> _DATA PROVIDED_:
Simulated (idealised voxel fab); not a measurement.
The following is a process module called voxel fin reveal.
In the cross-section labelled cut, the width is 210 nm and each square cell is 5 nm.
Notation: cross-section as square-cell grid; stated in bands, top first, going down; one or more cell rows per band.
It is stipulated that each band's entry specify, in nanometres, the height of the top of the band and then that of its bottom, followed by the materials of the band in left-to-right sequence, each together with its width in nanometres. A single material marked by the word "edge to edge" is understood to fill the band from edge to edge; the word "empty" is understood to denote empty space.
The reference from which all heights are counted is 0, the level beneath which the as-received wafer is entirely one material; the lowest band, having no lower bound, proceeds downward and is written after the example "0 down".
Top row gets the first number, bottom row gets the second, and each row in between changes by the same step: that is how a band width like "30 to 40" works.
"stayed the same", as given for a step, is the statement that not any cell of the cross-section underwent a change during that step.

> _EXERCISE_:
Write out the records. Leave nothing out and change nothing.

> _YOUR RESPONSE_:
Simulated (idealised voxel fab); not a measurement.
The following is a process module called voxel fin reveal.
In the cross-section labelled cut, the width is 210 nm and each square cell is 5 nm.
Notation: cross-section as square-cell grid; stated in bands, top first, going down; one or more cell rows per band.
It is stipulated that each band's entry specify, in nanometres, the height of the top of the band and then that of its bottom, followed by the materials of the band in left-to-right sequence, each together with its width in nanometres. A single material marked by the word "edge to edge" is understood to fill the band from edge to edge; the word "empty" is understood to denote empty space.
The reference from which all heights are counted is 0, the level beneath which the as-received wafer is entirely one material; the lowest band, having no lower bound, proceeds downward and is written after the example "0 down".
Top row gets the first number, bottom row gets the second, and each row in between changes by the same step: that is how a band width like "30 to 40" works.
"stayed the same", as given for a step, is the statement that not any cell of the cross-section underwent a change during that step.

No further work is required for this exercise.